Write each line again exactly as it is, from the opening line of the records below through the one containing "13. DIRECTIONAL_DEP, material TiN, thk nm 5", and add nothing.

-- EXERCISE DATA follows --

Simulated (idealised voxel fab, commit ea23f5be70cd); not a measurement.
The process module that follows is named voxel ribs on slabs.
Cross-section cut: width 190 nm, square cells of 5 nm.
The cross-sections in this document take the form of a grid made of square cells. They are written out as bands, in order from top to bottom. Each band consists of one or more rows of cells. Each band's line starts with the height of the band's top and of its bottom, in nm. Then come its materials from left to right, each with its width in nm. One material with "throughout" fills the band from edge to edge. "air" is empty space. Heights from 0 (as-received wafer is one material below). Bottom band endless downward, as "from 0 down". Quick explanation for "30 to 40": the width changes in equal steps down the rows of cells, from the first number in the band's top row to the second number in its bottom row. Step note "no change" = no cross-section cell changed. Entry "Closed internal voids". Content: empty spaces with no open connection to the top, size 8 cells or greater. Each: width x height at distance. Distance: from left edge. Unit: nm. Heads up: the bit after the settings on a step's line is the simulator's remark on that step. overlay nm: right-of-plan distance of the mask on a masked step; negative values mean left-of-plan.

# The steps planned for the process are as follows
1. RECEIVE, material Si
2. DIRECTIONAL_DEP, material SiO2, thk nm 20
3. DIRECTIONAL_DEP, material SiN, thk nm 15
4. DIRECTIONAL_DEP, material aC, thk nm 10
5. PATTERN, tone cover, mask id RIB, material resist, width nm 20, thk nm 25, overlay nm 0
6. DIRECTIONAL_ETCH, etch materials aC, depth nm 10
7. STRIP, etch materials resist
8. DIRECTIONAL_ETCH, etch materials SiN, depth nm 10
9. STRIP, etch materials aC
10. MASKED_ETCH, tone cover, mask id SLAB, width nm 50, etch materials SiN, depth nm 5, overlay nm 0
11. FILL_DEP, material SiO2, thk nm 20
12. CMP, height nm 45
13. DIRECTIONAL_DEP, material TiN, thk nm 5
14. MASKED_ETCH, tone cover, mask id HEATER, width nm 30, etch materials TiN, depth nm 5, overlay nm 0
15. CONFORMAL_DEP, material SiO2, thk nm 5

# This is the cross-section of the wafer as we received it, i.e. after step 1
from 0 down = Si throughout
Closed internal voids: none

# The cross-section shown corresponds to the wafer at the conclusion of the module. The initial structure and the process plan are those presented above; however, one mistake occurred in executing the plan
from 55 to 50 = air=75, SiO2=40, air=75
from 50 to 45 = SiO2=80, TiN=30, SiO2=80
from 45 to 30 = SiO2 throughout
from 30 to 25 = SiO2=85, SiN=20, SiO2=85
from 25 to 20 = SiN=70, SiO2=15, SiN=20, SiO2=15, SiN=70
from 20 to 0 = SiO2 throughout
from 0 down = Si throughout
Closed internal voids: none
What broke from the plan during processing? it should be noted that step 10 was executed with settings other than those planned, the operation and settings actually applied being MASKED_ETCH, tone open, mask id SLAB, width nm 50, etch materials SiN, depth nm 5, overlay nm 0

-- EXERCISE DATA concluded --

EXERCISE OUTPUT
Simulated (idealised voxel fab, commit ea23f5be70cd); not a measurement.
The process module that follows is named voxel ribs on slabs.
Cross-section cut: width 190 nm, square cells of 5 nm.
The cross-sections in this document take the form of a grid made of square cells. They are written out as bands, in order from top to bottom. Each band consists of one or more rows of cells. Each band's line starts with the height of the band's top and of its bottom, in nm. Then come its materials from left to right, each with its width in nm. One material with "throughout" fills the band from edge to edge. "air" is empty space. Heights from 0 (as-received wafer is one material below). Bottom band endless downward, as "from 0 down". Quick explanation for "30 to 40": the width changes in equal steps down the rows of cells, from the first number in the band's top row to the second number in its bottom row. Step note "no change" = no cross-section cell changed. Entry "Closed internal voids". Content: empty spaces with no open connection to the top, size 8 cells or greater. Each: width x height at distance. Distance: from left edge. Unit: nm. Heads up: the bit after the settings on a step's line is the simulator's remark on that step. overlay nm: right-of-plan distance of the mask on a masked step; negative values mean left-of-plan.

# The steps planned for the process are as follows
1. RECEIVE, material Si
2. DIRECTIONAL_DEP, material SiO2, thk nm 20
3. DIRECTIONAL_DEP, material SiN, thk nm 15
4. DIRECTIONAL_DEP, material aC, thk nm 10
5. PATTERN, tone cover, mask id RIB, material resist, width nm 20, thk nm 25, overlay nm 0
6. DIRECTIONAL_ETCH, etch materials aC, depth nm 10
7. STRIP, etch materials resist
8. DIRECTIONAL_ETCH, etch materials SiN, depth nm 10
9. STRIP, etch materials aC
10. MASKED_ETCH, tone cover, mask id SLAB, width nm 50, etch materials SiN, depth nm 5, overlay nm 0
11. FILL_DEP, material SiO2, thk nm 20
12. CMP, height nm 45
13. DIRECTIONAL_DEP, material TiN, thk nm 5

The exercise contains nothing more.